Requirement:
Without changing a single character, write out every record below.

Record set:
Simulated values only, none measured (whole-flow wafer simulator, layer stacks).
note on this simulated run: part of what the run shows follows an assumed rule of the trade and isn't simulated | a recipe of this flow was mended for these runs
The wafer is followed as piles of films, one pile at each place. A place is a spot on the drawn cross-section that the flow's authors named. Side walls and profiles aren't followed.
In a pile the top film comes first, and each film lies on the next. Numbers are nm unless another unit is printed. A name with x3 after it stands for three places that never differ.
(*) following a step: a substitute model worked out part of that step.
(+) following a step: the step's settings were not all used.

Response:
Simulated values only, none measured (whole-flow wafer simulator, layer stacks).
note on this simulated run: part of what the run shows follows an assumed rule of the trade and isn't simulated | a recipe of this flow was mended for these runs
The wafer is followed as piles of films, one pile at each place. A place is a spot on the drawn cross-section that the flow's authors named. Side walls and profiles aren't followed.
In a pile the top film comes first, and each film lies on the next. Numbers are nm unless another unit is printed. A name with x3 after it stands for three places that never differ.
(*) following a step: a substitute model worked out part of that step.
(+) following a step: the step's settings were not all used.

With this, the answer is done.